### Work instruction
Please output exactly the part of the records below that opens with the line containing "after a step's" and closes with the line containing "2 op OXIDIZE | depth nm 5", both lines included, and nothing else.

### Dataset records
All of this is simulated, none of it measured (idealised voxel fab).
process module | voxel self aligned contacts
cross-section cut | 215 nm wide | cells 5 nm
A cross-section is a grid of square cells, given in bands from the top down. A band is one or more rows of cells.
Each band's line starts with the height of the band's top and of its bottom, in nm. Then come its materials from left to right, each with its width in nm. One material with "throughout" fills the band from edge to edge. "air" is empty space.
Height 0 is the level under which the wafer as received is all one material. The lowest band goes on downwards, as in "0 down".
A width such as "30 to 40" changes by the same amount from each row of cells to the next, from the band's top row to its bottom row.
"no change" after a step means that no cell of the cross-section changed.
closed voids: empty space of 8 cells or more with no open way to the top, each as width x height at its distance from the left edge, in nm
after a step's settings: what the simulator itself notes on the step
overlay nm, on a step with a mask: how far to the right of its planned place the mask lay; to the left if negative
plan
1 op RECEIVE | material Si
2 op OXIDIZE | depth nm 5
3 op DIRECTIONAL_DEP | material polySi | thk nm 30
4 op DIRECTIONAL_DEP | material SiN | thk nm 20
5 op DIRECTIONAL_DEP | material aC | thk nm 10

### Answer box
after a step's settings: what the simulator itself notes on the step
overlay nm, on a step with a mask: how far to the right of its planned place the mask lay; to the left if negative
plan
1 op RECEIVE | material Si
2 op OXIDIZE | depth nm 5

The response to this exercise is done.